Dataset extract ::
+===+

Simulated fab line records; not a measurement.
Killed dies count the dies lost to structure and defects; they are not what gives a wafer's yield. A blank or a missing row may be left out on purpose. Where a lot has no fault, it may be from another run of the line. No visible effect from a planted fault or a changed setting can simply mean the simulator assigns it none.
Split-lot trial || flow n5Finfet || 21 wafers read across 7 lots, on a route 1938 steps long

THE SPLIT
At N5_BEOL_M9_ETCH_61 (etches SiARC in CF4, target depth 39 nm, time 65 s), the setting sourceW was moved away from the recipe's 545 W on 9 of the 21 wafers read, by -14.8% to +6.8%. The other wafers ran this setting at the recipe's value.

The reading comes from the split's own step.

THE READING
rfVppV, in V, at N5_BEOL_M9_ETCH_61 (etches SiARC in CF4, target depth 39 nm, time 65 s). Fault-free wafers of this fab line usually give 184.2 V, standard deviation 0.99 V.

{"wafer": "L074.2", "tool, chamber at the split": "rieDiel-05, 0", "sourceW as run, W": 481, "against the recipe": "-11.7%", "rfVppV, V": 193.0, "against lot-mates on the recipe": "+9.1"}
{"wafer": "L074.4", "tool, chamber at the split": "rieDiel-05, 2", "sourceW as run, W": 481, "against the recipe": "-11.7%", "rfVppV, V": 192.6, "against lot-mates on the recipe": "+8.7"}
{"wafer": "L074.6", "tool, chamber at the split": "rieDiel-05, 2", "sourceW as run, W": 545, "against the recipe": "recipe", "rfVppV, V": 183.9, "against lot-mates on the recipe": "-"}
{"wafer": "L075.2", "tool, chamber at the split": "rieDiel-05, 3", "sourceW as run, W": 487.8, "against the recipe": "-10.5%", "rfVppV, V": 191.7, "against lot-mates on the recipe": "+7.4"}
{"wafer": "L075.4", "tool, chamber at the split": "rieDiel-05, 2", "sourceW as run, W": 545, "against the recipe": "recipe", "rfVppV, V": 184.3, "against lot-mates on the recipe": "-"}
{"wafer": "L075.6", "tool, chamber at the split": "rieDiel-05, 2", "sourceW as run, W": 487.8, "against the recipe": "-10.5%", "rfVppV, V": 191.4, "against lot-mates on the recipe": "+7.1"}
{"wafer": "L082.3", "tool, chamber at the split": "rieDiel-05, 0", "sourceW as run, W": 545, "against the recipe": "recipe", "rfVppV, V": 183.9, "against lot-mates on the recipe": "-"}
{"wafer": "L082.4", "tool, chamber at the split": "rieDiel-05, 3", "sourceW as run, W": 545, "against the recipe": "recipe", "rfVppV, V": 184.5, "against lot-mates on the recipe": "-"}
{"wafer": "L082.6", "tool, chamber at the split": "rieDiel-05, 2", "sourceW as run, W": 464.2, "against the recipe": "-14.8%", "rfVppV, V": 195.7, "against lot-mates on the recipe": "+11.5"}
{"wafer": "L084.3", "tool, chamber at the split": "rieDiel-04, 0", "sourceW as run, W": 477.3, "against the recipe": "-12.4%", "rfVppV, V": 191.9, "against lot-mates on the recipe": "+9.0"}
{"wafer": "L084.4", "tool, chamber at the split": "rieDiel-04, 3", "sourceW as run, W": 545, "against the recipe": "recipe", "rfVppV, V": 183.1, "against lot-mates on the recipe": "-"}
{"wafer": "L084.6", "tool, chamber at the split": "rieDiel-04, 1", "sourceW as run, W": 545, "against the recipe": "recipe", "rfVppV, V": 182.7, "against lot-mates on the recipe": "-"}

+===+

The first line of the records and every line down to the line with "Killed dies count" must be quoted exactly; leave out all else.

Simulated fab line records; not a measurement.
Killed dies count the dies lost to structure and defects; they are not what gives a wafer's yield. A blank or a missing row may be left out on purpose. Where a lot has no fault, it may be from another run of the line. No visible effect from a planted fault or a changed setting can simply mean the simulator assigns it none.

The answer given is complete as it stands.